• [WORK ORDER]: Among the entries below, please repeat exactly and only the lines from the line containing "2B,1.154,95,33,5.4517,48.005" to the line containing "8A,4.283,110,28,5.4541,38.800", both lines included.

• [GIVEN INFORMATION]:
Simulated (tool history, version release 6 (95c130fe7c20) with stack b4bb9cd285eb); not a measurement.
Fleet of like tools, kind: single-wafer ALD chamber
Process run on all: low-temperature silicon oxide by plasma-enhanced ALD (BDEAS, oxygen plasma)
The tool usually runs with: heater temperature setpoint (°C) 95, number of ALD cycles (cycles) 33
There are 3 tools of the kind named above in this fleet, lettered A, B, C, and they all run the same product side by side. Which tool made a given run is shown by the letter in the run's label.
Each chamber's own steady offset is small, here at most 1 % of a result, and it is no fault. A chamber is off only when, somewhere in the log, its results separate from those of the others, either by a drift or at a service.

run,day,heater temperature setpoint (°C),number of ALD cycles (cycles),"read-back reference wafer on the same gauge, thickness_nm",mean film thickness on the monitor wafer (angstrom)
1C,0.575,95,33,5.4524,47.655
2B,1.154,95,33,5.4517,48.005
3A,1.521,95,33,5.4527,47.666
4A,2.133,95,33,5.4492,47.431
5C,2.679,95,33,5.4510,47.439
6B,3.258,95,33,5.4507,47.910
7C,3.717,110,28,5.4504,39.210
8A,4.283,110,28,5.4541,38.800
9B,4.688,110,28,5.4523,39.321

• [WRITTEN ANSWER]:
2B,1.154,95,33,5.4517,48.005
3A,1.521,95,33,5.4527,47.666
4A,2.133,95,33,5.4492,47.431
5C,2.679,95,33,5.4510,47.439
6B,3.258,95,33,5.4507,47.910
7C,3.717,110,28,5.4504,39.210
8A,4.283,110,28,5.4541,38.800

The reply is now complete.